Brief:
Every line from the start of the records below to the line containing "The operator shall" should be retyped exactly, that line included, and no others.

Exercise data:
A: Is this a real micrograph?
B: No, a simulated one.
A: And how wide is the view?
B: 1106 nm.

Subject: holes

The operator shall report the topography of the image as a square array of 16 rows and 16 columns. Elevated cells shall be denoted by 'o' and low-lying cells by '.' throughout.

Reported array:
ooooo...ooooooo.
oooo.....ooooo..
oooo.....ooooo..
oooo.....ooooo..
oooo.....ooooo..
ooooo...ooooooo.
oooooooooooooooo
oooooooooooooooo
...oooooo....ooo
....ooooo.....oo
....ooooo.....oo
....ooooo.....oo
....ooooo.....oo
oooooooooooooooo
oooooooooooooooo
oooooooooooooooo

Reply:
A: Is this a real micrograph?
B: No, a simulated one.
A: And how wide is the view?
B: 1106 nm.

Subject: holes

The operator shall report the topography of the image as a square array of 16 rows and 16 columns. Elevated cells shall be denoted by 'o' and low-lying cells by '.' throughout.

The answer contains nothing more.